# Extracted entries:
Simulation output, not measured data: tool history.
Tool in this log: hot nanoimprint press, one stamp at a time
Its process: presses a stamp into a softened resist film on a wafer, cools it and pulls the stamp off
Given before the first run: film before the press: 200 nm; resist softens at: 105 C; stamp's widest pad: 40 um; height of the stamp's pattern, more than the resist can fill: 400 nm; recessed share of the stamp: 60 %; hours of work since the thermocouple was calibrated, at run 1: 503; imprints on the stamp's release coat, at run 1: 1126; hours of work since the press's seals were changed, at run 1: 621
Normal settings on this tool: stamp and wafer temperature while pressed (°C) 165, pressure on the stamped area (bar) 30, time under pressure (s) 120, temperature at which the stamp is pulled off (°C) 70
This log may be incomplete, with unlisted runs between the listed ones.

# Brief:
All entries above must be reproduced without a single change.

# Response box:
Simulation output, not measured data: tool history.
Tool in this log: hot nanoimprint press, one stamp at a time
Its process: presses a stamp into a softened resist film on a wafer, cools it and pulls the stamp off
Given before the first run: film before the press: 200 nm; resist softens at: 105 C; stamp's widest pad: 40 um; height of the stamp's pattern, more than the resist can fill: 400 nm; recessed share of the stamp: 60 %; hours of work since the thermocouple was calibrated, at run 1: 503; imprints on the stamp's release coat, at run 1: 1126; hours of work since the press's seals were changed, at run 1: 621
Normal settings on this tool: stamp and wafer temperature while pressed (°C) 165, pressure on the stamped area (bar) 30, time under pressure (s) 120, temperature at which the stamp is pulled off (°C) 70
This log may be incomplete, with unlisted runs between the listed ones.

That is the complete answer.